EXCERPTED DATA >>
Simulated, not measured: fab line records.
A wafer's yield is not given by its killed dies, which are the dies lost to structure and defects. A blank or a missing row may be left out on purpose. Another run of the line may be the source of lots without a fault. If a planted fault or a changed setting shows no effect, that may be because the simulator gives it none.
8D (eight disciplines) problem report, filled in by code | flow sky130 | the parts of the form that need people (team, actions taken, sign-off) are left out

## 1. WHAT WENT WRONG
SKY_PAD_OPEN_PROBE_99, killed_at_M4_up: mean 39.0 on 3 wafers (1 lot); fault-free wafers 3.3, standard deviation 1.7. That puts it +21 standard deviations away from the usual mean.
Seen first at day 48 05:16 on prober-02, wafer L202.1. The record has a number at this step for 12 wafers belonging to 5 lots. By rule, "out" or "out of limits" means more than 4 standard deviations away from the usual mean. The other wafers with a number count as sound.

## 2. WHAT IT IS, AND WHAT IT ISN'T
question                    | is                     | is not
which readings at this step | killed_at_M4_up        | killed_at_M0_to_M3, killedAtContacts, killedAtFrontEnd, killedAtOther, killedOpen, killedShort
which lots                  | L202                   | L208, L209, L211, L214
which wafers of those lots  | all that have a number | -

ASSIGNMENT >>
Could you retype exactly the lines above, starting at the line that contains "## 1. WHAT WENT WRONG" and ending at the line that contains "SKY_PAD_OPEN_PROBE_99, killed_at_M4_up: mean", and nothing more?

TASK ANSWER >>
## 1. WHAT WENT WRONG
SKY_PAD_OPEN_PROBE_99, killed_at_M4_up: mean 39.0 on 3 wafers (1 lot); fault-free wafers 3.3, standard deviation 1.7. That puts it +21 standard deviations away from the usual mean.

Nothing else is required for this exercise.